* EXTRACTED RECORDS *
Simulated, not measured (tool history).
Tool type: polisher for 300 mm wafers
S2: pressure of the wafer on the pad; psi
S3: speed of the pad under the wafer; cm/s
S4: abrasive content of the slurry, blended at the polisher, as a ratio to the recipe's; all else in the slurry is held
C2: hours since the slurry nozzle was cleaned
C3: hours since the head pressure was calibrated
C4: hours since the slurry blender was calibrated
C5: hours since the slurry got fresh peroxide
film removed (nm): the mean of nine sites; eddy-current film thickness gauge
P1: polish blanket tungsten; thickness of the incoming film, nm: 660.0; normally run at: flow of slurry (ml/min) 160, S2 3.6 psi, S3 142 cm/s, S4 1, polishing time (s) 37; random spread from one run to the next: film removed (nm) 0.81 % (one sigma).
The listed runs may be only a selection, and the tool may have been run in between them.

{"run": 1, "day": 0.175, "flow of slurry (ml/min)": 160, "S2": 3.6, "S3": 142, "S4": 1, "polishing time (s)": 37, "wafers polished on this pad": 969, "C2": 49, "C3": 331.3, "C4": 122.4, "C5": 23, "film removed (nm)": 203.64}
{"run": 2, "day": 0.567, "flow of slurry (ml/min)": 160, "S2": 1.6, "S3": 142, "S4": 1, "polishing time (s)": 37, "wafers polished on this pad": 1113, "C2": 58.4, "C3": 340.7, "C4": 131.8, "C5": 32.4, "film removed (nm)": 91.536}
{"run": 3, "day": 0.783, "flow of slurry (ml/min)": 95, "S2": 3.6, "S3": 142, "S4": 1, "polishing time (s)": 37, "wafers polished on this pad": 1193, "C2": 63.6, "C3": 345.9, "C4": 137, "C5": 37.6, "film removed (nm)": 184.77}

* REQUIREMENT *
Write out each entry once more, exactly as it was given.

* ANSWER SPACE *
Simulated, not measured (tool history).
Tool type: polisher for 300 mm wafers
S2: pressure of the wafer on the pad; psi
S3: speed of the pad under the wafer; cm/s
S4: abrasive content of the slurry, blended at the polisher, as a ratio to the recipe's; all else in the slurry is held
C2: hours since the slurry nozzle was cleaned
C3: hours since the head pressure was calibrated
C4: hours since the slurry blender was calibrated
C5: hours since the slurry got fresh peroxide
film removed (nm): the mean of nine sites; eddy-current film thickness gauge
P1: polish blanket tungsten; thickness of the incoming film, nm: 660.0; normally run at: flow of slurry (ml/min) 160, S2 3.6 psi, S3 142 cm/s, S4 1, polishing time (s) 37; random spread from one run to the next: film removed (nm) 0.81 % (one sigma).
The listed runs may be only a selection, and the tool may have been run in between them.

{"run": 1, "day": 0.175, "flow of slurry (ml/min)": 160, "S2": 3.6, "S3": 142, "S4": 1, "polishing time (s)": 37, "wafers polished on this pad": 969, "C2": 49, "C3": 331.3, "C4": 122.4, "C5": 23, "film removed (nm)": 203.64}
{"run": 2, "day": 0.567, "flow of slurry (ml/min)": 160, "S2": 1.6, "S3": 142, "S4": 1, "polishing time (s)": 37, "wafers polished on this pad": 1113, "C2": 58.4, "C3": 340.7, "C4": 131.8, "C5": 32.4, "film removed (nm)": 91.536}
{"run": 3, "day": 0.783, "flow of slurry (ml/min)": 95, "S2": 3.6, "S3": 142, "S4": 1, "polishing time (s)": 37, "wafers polished on this pad": 1193, "C2": 63.6, "C3": 345.9, "C4": 137, "C5": 37.6, "film removed (nm)": 184.77}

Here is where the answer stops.